= Work item =
From the first line of the material below to the line containing "Sheet: topography", repeat every line exactly and add nothing.

+++ Stored data +++

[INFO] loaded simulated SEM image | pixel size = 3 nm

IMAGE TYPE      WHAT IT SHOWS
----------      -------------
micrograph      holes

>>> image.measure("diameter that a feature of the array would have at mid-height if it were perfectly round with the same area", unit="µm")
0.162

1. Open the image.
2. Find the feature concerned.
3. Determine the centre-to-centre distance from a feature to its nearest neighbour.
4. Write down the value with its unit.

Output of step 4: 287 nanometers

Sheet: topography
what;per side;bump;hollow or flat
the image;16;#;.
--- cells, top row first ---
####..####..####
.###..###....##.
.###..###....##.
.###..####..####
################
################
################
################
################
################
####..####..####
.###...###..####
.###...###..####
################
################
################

+++

= Task solution =
[INFO] loaded simulated SEM image | pixel size = 3 nm

IMAGE TYPE      WHAT IT SHOWS
----------      -------------
micrograph      holes

>>> image.measure("diameter that a feature of the array would have at mid-height if it were perfectly round with the same area", unit="µm")
0.162

1. Open the image.
2. Find the feature concerned.
3. Determine the centre-to-centre distance from a feature to its nearest neighbour.
4. Write down the value with its unit.

Output of step 4: 287 nanometers

Sheet: topography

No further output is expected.